== Required action ==
Beginning with the first line of the data below, set down each line exactly through the line that contains "route steps=708 shown".

****************************************
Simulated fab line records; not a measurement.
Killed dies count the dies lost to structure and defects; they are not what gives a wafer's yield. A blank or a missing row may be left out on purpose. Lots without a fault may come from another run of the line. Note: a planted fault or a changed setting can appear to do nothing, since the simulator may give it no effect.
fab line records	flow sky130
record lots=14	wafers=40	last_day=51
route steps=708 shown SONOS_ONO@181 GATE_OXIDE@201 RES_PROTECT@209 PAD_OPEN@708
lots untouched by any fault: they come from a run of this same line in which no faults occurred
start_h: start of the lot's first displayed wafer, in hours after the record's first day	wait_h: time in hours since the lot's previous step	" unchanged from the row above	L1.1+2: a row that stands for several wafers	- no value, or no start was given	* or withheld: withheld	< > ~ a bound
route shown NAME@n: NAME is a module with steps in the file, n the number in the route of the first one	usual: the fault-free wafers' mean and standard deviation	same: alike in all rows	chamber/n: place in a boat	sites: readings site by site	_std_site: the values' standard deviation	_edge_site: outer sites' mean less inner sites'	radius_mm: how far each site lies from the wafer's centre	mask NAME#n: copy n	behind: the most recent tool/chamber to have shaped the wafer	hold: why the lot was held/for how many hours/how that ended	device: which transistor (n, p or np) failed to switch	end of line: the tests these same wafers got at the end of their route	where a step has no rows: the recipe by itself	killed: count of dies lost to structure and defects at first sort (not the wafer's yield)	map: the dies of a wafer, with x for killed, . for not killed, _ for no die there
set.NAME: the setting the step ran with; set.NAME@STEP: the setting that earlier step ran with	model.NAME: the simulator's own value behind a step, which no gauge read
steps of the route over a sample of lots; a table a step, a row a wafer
****************************************

== Exercise response ==
Simulated fab line records; not a measurement.
Killed dies count the dies lost to structure and defects; they are not what gives a wafer's yield. A blank or a missing row may be left out on purpose. Lots without a fault may come from another run of the line. Note: a planted fault or a changed setting can appear to do nothing, since the simulator may give it no effect.
fab line records	flow sky130
record lots=14	wafers=40	last_day=51
route steps=708 shown SONOS_ONO@181 GATE_OXIDE@201 RES_PROTECT@209 PAD_OPEN@708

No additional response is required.